━━━━━ Information supplied ━━━━━

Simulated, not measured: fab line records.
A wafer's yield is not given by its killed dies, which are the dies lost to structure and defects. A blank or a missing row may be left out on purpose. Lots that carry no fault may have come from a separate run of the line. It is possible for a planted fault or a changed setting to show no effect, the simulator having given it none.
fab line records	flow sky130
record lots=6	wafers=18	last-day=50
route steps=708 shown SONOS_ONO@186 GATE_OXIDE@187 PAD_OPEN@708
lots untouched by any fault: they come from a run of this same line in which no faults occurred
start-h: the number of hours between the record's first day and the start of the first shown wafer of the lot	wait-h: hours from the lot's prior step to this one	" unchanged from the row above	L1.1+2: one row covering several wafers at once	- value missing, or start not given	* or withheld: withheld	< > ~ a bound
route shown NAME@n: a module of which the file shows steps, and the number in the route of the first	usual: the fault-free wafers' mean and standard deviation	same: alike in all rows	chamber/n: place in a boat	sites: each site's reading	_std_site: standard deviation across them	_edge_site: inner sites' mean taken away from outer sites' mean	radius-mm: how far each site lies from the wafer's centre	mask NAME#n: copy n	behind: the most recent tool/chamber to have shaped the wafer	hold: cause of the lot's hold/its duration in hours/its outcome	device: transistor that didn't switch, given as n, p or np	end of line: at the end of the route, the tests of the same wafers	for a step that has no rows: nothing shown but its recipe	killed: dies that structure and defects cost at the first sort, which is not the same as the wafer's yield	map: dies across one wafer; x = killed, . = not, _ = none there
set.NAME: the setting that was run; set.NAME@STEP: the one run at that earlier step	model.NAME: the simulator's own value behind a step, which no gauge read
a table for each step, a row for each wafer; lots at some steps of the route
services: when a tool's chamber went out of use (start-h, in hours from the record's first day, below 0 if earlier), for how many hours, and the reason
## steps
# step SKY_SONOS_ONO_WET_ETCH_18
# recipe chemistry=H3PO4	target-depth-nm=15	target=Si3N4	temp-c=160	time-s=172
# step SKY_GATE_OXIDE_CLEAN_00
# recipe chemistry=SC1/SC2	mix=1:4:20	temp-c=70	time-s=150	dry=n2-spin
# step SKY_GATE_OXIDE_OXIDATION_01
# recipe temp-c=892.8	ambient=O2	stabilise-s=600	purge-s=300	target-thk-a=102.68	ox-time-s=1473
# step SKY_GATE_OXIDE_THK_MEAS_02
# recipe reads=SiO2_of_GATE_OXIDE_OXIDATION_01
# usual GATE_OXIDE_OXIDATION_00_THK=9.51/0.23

━━━━━

Brief. What you return should be exactly the lines above, starting at the one with "# step SKY_GATE_OXIDE_OXIDATION_01" and ending at the one with "# recipe reads=SiO2_of_GATE_OXIDE_OXIDATION_01", and nothing else.

Task answer.
# step SKY_GATE_OXIDE_OXIDATION_01
# recipe temp-c=892.8	ambient=O2	stabilise-s=600	purge-s=300	target-thk-a=102.68	ox-time-s=1473
# step SKY_GATE_OXIDE_THK_MEAS_02
# recipe reads=SiO2_of_GATE_OXIDE_OXIDATION_01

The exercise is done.